------ Dataset excerpts ------

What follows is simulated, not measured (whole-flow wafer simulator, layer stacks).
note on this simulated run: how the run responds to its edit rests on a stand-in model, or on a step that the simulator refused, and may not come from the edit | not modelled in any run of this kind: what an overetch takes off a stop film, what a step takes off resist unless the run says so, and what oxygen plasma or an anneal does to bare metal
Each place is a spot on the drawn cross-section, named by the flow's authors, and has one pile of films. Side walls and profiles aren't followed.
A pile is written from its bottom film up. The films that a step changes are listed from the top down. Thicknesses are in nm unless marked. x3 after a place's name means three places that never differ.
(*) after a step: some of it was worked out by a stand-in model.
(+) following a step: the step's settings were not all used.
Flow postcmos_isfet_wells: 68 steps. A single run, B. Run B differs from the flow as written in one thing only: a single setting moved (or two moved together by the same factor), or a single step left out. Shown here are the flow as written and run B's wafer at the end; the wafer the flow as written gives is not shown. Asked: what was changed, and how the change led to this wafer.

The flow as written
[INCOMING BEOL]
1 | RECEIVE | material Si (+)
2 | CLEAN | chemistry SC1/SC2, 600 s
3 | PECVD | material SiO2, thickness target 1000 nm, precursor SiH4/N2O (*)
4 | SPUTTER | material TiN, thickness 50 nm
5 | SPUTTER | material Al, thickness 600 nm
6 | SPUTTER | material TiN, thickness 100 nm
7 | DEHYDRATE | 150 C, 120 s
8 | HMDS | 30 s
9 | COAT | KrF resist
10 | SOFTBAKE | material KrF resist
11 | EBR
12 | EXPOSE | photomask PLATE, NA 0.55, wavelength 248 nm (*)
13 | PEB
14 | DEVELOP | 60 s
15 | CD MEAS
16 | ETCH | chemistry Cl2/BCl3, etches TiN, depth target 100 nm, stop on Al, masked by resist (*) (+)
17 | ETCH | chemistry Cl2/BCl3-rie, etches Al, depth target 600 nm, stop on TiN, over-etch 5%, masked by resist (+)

------

> [Required action]: Could you set down, exactly as written, the lines above between the one holding "14 | DEVELOP | 60 s" and the one holding "16 | ETCH |", inclusive, and nothing more?

> [Exercise output]:
14 | DEVELOP | 60 s
15 | CD MEAS
16 | ETCH | chemistry Cl2/BCl3, etches TiN, depth target 100 nm, stop on Al, masked by resist (*) (+)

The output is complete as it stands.